# Extracted information:
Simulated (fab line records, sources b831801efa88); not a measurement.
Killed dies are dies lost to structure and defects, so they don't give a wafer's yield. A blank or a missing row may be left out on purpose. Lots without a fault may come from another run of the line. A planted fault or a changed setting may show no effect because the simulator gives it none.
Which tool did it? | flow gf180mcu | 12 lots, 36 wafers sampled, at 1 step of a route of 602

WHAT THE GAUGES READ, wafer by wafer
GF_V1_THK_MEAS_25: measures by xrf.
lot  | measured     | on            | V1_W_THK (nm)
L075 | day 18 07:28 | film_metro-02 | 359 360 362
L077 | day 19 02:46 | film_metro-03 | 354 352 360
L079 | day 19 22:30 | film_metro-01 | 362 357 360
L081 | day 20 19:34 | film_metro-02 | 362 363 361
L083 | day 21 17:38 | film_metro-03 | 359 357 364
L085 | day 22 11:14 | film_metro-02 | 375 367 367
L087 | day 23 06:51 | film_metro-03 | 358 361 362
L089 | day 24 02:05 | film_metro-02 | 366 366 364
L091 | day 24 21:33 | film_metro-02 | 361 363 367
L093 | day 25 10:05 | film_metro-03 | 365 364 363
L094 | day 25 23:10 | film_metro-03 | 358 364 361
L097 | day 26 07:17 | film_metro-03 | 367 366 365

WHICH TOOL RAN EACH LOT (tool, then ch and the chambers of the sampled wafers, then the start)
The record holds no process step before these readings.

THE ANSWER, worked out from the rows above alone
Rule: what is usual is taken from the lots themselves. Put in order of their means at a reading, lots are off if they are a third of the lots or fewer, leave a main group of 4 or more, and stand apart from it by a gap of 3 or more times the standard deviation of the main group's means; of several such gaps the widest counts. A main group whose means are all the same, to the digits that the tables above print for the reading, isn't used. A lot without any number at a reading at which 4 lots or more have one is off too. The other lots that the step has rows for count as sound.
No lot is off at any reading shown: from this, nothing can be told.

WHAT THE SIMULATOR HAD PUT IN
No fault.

# Exercise:
The expected output is the exact run of lines from the start of the entries through the line with "THE ANSWER, worked", inclusive.

# Response box:
Simulated (fab line records, sources b831801efa88); not a measurement.
Killed dies are dies lost to structure and defects, so they don't give a wafer's yield. A blank or a missing row may be left out on purpose. Lots without a fault may come from another run of the line. A planted fault or a changed setting may show no effect because the simulator gives it none.
Which tool did it? | flow gf180mcu | 12 lots, 36 wafers sampled, at 1 step of a route of 602

WHAT THE GAUGES READ, wafer by wafer
GF_V1_THK_MEAS_25: measures by xrf.
lot  | measured     | on            | V1_W_THK (nm)
L075 | day 18 07:28 | film_metro-02 | 359 360 362
L077 | day 19 02:46 | film_metro-03 | 354 352 360
L079 | day 19 22:30 | film_metro-01 | 362 357 360
L081 | day 20 19:34 | film_metro-02 | 362 363 361
L083 | day 21 17:38 | film_metro-03 | 359 357 364
L085 | day 22 11:14 | film_metro-02 | 375 367 367
L087 | day 23 06:51 | film_metro-03 | 358 361 362
L089 | day 24 02:05 | film_metro-02 | 366 366 364
L091 | day 24 21:33 | film_metro-02 | 361 363 367
L093 | day 25 10:05 | film_metro-03 | 365 364 363
L094 | day 25 23:10 | film_metro-03 | 358 364 361
L097 | day 26 07:17 | film_metro-03 | 367 366 365

WHICH TOOL RAN EACH LOT (tool, then ch and the chambers of the sampled wafers, then the start)
The record holds no process step before these readings.

THE ANSWER, worked out from the rows above alone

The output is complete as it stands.